** Work instruction **
From the entries that follow, copy exactly the lines beginning at the line holding "L540 came after" and continuing through the line holding "- Within rie".

** Data to examine **
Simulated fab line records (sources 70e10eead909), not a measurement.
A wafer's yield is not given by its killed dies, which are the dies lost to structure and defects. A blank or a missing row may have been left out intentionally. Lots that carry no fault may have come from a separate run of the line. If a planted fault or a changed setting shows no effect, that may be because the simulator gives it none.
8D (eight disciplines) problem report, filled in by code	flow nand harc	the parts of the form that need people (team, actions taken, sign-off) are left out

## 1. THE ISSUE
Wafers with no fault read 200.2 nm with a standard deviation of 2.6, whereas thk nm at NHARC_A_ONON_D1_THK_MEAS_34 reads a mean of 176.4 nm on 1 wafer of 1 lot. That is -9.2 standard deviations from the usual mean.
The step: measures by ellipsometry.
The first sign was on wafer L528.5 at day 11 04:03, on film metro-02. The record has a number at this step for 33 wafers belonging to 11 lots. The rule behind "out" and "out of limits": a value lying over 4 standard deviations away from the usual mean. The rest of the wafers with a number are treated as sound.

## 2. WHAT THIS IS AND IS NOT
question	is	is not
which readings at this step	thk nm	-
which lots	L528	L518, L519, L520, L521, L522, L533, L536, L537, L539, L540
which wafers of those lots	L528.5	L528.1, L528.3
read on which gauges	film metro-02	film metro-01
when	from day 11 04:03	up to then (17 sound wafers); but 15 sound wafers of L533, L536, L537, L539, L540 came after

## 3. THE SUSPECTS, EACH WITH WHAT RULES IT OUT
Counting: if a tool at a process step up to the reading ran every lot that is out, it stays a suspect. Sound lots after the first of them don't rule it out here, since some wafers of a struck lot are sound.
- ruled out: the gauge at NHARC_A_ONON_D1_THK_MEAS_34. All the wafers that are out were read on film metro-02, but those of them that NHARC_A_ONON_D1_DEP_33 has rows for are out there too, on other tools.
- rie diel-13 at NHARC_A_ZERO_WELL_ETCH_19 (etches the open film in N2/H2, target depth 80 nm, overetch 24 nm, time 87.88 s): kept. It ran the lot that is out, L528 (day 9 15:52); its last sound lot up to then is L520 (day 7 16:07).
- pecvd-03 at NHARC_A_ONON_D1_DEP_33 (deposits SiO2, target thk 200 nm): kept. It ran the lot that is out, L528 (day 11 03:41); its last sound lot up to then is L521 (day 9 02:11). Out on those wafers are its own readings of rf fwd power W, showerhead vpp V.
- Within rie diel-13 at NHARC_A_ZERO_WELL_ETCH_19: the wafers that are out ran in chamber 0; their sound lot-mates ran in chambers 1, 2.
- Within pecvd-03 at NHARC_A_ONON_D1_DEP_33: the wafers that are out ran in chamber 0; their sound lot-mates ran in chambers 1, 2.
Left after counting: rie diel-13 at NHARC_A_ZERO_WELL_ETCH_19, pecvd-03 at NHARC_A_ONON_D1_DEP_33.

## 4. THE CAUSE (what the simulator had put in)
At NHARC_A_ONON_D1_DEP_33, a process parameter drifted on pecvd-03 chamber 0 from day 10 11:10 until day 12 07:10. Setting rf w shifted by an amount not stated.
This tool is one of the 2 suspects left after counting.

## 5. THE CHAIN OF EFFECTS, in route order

** Written solution **
when	from day 11 04:03	up to then (17 sound wafers); but 15 sound wafers of L533, L536, L537, L539, L540 came after

## 3. THE SUSPECTS, EACH WITH WHAT RULES IT OUT
Counting: if a tool at a process step up to the reading ran every lot that is out, it stays a suspect. Sound lots after the first of them don't rule it out here, since some wafers of a struck lot are sound.
- ruled out: the gauge at NHARC_A_ONON_D1_THK_MEAS_34. All the wafers that are out were read on film metro-02, but those of them that NHARC_A_ONON_D1_DEP_33 has rows for are out there too, on other tools.
- rie diel-13 at NHARC_A_ZERO_WELL_ETCH_19 (etches the open film in N2/H2, target depth 80 nm, overetch 24 nm, time 87.88 s): kept. It ran the lot that is out, L528 (day 9 15:52); its last sound lot up to then is L520 (day 7 16:07).
- pecvd-03 at NHARC_A_ONON_D1_DEP_33 (deposits SiO2, target thk 200 nm): kept. It ran the lot that is out, L528 (day 11 03:41); its last sound lot up to then is L521 (day 9 02:11). Out on those wafers are its own readings of rf fwd power W, showerhead vpp V.
- Within rie diel-13 at NHARC_A_ZERO_WELL_ETCH_19: the wafers that are out ran in chamber 0; their sound lot-mates ran in chambers 1, 2.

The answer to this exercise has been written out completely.